== RECORD EXCERPTS ==

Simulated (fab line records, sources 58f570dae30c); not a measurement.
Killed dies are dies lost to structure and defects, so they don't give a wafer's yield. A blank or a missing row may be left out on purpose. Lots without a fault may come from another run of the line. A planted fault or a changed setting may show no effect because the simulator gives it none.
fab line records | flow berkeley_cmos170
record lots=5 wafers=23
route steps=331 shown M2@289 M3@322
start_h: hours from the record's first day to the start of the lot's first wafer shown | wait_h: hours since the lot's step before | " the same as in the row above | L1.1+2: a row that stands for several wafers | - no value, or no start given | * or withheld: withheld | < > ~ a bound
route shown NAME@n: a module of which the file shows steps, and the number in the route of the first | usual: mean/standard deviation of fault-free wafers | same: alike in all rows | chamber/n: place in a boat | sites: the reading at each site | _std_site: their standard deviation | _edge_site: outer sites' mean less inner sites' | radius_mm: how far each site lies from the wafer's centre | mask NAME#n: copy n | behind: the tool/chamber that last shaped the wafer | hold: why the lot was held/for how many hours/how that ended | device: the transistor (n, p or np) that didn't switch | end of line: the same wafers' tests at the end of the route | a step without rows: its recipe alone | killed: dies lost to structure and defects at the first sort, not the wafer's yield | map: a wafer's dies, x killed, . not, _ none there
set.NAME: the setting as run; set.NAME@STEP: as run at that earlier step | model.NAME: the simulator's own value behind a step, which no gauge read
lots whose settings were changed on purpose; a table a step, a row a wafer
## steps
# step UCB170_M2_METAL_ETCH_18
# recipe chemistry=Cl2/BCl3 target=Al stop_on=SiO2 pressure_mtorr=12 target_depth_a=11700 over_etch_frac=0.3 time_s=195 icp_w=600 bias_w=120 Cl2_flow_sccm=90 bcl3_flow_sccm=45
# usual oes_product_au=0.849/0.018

===

> [BRIEF] Please transcribe the material line by line, exactly, from its opening line through the line that contains "start_h: hours from".

> [RESPONSE]
Simulated (fab line records, sources 58f570dae30c); not a measurement.
Killed dies are dies lost to structure and defects, so they don't give a wafer's yield. A blank or a missing row may be left out on purpose. Lots without a fault may come from another run of the line. A planted fault or a changed setting may show no effect because the simulator gives it none.
fab line records | flow berkeley_cmos170
record lots=5 wafers=23
route steps=331 shown M2@289 M3@322
start_h: hours from the record's first day to the start of the lot's first wafer shown | wait_h: hours since the lot's step before | " the same as in the row above | L1.1+2: a row that stands for several wafers | - no value, or no start given | * or withheld: withheld | < > ~ a bound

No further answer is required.